DATA RECORDS:
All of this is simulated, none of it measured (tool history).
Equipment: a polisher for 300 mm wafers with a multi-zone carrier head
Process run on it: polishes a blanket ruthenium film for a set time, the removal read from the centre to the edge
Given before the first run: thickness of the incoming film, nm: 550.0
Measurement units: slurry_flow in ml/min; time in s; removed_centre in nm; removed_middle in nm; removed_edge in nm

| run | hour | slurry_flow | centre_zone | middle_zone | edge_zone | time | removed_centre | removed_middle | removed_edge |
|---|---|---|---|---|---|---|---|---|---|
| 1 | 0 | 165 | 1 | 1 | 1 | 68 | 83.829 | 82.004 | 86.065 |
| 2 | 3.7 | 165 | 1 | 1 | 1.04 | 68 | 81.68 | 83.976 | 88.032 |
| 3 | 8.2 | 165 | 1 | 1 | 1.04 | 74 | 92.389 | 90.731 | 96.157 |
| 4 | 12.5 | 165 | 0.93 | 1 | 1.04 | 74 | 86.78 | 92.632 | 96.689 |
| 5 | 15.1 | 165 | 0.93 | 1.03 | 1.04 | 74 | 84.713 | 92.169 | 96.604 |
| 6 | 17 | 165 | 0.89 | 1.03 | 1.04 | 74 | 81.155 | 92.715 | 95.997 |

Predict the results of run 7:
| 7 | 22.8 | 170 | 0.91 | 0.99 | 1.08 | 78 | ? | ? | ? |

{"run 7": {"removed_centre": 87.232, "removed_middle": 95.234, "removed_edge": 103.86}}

EXERCISE: In the data above, which lines lie between the line with "Given before the" and the line with "83.976 | 88.032 |", inclusive? Print those lines exactly and nothing else.

EXERCISE SOLUTION:
Given before the first run: thickness of the incoming film, nm: 550.0
Measurement units: slurry_flow in ml/min; time in s; removed_centre in nm; removed_middle in nm; removed_edge in nm

| run | hour | slurry_flow | centre_zone | middle_zone | edge_zone | time | removed_centre | removed_middle | removed_edge |
|---|---|---|---|---|---|---|---|---|---|
| 1 | 0 | 165 | 1 | 1 | 1 | 68 | 83.829 | 82.004 | 86.065 |
| 2 | 3.7 | 165 | 1 | 1 | 1.04 | 68 | 81.68 | 83.976 | 88.032 |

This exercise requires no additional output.